Work instruction:
Copy exactly the stretch of data below from the line with "Hidden conditions (not" through the line with "Units: clear_s in s", including both of those lines.

Listed records:
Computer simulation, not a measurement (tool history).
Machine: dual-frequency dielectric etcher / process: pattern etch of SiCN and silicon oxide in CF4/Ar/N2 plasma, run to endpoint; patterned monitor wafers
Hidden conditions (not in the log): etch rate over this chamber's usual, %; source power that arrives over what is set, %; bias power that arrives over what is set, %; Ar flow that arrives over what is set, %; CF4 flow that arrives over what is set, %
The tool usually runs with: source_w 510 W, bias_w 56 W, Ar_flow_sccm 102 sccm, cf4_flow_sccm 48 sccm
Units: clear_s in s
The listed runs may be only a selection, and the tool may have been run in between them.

Expected answer:
Hidden conditions (not in the log): etch rate over this chamber's usual, %; source power that arrives over what is set, %; bias power that arrives over what is set, %; Ar flow that arrives over what is set, %; CF4 flow that arrives over what is set, %
The tool usually runs with: source_w 510 W, bias_w 56 W, Ar_flow_sccm 102 sccm, cf4_flow_sccm 48 sccm
Units: clear_s in s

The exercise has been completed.